[Start of Attachment]
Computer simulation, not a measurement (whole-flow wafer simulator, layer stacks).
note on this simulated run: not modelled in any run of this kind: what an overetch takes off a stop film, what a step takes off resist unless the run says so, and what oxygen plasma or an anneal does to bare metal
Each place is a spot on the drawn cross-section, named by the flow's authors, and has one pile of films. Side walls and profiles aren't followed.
[End of Attachment]

■ **ACTIVITY**:
Retype all of the listing exactly, leaving out no line.

■ **ANSWER BOX**:
Computer simulation, not a measurement (whole-flow wafer simulator, layer stacks).
note on this simulated run: not modelled in any run of this kind: what an overetch takes off a stop film, what a step takes off resist unless the run says so, and what oxygen plasma or an anneal does to bare metal
Each place is a spot on the drawn cross-section, named by the flow's authors, and has one pile of films. Side walls and profiles aren't followed.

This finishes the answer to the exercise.